* [Work instruction] Nothing in the records may be left out or reworded; return them exactly.

* [Data listing]
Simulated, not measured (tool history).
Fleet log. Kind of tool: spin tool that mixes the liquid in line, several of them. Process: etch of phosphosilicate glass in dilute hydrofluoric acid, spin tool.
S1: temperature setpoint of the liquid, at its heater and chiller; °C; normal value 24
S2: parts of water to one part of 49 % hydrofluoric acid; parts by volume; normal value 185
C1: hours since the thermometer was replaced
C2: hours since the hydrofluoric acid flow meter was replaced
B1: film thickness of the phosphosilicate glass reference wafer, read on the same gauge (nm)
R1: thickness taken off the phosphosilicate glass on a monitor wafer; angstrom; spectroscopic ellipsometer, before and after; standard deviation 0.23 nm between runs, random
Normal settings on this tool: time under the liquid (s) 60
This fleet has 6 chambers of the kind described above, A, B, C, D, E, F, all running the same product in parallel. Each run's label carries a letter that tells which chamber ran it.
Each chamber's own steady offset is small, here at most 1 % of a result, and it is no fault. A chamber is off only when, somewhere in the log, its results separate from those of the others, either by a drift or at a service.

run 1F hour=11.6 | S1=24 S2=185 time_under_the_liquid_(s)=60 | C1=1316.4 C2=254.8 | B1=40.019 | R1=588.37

* [Written solution]
Simulated, not measured (tool history).
Fleet log. Kind of tool: spin tool that mixes the liquid in line, several of them. Process: etch of phosphosilicate glass in dilute hydrofluoric acid, spin tool.
S1: temperature setpoint of the liquid, at its heater and chiller; °C; normal value 24
S2: parts of water to one part of 49 % hydrofluoric acid; parts by volume; normal value 185
C1: hours since the thermometer was replaced
C2: hours since the hydrofluoric acid flow meter was replaced
B1: film thickness of the phosphosilicate glass reference wafer, read on the same gauge (nm)
R1: thickness taken off the phosphosilicate glass on a monitor wafer; angstrom; spectroscopic ellipsometer, before and after; standard deviation 0.23 nm between runs, random
Normal settings on this tool: time under the liquid (s) 60
This fleet has 6 chambers of the kind described above, A, B, C, D, E, F, all running the same product in parallel. Each run's label carries a letter that tells which chamber ran it.
Each chamber's own steady offset is small, here at most 1 % of a result, and it is no fault. A chamber is off only when, somewhere in the log, its results separate from those of the others, either by a drift or at a service.

run 1F hour=11.6 | S1=24 S2=185 time_under_the_liquid_(s)=60 | C1=1316.4 C2=254.8 | B1=40.019 | R1=588.37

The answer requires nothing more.